==============================

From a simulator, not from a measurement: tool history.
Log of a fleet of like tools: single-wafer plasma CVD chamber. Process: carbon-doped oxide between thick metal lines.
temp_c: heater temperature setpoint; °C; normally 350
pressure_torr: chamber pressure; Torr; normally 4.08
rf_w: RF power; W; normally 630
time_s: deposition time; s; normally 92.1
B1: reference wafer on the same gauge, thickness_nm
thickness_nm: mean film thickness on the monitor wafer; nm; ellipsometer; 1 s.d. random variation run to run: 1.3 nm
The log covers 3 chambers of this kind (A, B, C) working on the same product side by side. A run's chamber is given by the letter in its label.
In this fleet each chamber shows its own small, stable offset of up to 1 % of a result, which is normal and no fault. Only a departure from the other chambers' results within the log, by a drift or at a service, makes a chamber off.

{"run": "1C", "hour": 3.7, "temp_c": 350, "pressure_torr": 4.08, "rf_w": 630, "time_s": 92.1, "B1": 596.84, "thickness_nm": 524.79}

==============================

**Assignment:** Starting at the line with "thickness_nm: mean film" and ending at the line with "In this fleet", print each line of the listing above exactly, with no other lines.

**Problem solution:**
thickness_nm: mean film thickness on the monitor wafer; nm; ellipsometer; 1 s.d. random variation run to run: 1.3 nm
The log covers 3 chambers of this kind (A, B, C) working on the same product side by side. A run's chamber is given by the letter in its label.
In this fleet each chamber shows its own small, stable offset of up to 1 % of a result, which is normal and no fault. Only a departure from the other chambers' results within the log, by a drift or at a service, makes a chamber off.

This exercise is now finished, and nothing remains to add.